> Work request: Stopping right after the line with "step 7, EPI", please reproduce the material below exactly from its first line.

=-=-=

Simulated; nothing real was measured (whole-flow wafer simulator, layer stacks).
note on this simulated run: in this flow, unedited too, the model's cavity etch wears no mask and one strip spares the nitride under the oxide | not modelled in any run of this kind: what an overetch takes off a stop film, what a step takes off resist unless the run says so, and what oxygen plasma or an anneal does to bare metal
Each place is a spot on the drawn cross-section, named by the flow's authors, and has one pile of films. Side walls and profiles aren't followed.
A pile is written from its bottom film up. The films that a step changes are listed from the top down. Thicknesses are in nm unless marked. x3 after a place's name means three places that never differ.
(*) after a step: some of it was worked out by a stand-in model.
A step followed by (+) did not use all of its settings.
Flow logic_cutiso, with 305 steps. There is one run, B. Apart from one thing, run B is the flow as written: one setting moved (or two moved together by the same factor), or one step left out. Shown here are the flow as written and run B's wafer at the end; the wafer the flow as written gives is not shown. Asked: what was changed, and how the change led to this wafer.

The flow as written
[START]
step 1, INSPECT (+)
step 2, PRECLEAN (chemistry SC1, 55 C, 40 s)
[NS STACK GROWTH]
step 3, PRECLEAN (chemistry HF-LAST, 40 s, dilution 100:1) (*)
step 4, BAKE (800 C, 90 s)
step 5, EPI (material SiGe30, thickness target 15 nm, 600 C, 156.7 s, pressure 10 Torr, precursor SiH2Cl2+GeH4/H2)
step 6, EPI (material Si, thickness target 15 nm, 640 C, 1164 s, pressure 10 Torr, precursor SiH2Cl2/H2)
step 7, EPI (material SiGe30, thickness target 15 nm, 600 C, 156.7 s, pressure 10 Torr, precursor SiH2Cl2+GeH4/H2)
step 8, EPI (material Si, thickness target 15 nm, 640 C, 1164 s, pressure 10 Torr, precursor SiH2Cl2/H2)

=-=-=

> Exercise response:
Simulated; nothing real was measured (whole-flow wafer simulator, layer stacks).
note on this simulated run: in this flow, unedited too, the model's cavity etch wears no mask and one strip spares the nitride under the oxide | not modelled in any run of this kind: what an overetch takes off a stop film, what a step takes off resist unless the run says so, and what oxygen plasma or an anneal does to bare metal
Each place is a spot on the drawn cross-section, named by the flow's authors, and has one pile of films. Side walls and profiles aren't followed.
A pile is written from its bottom film up. The films that a step changes are listed from the top down. Thicknesses are in nm unless marked. x3 after a place's name means three places that never differ.
(*) after a step: some of it was worked out by a stand-in model.
A step followed by (+) did not use all of its settings.
Flow logic_cutiso, with 305 steps. There is one run, B. Apart from one thing, run B is the flow as written: one setting moved (or two moved together by the same factor), or one step left out. Shown here are the flow as written and run B's wafer at the end; the wafer the flow as written gives is not shown. Asked: what was changed, and how the change led to this wafer.

The flow as written
[START]
step 1, INSPECT (+)
step 2, PRECLEAN (chemistry SC1, 55 C, 40 s)
[NS STACK GROWTH]
step 3, PRECLEAN (chemistry HF-LAST, 40 s, dilution 100:1) (*)
step 4, BAKE (800 C, 90 s)
step 5, EPI (material SiGe30, thickness target 15 nm, 600 C, 156.7 s, pressure 10 Torr, precursor SiH2Cl2+GeH4/H2)
step 6, EPI (material Si, thickness target 15 nm, 640 C, 1164 s, pressure 10 Torr, precursor SiH2Cl2/H2)
step 7, EPI (material SiGe30, thickness target 15 nm, 600 C, 156.7 s, pressure 10 Torr, precursor SiH2Cl2+GeH4/H2)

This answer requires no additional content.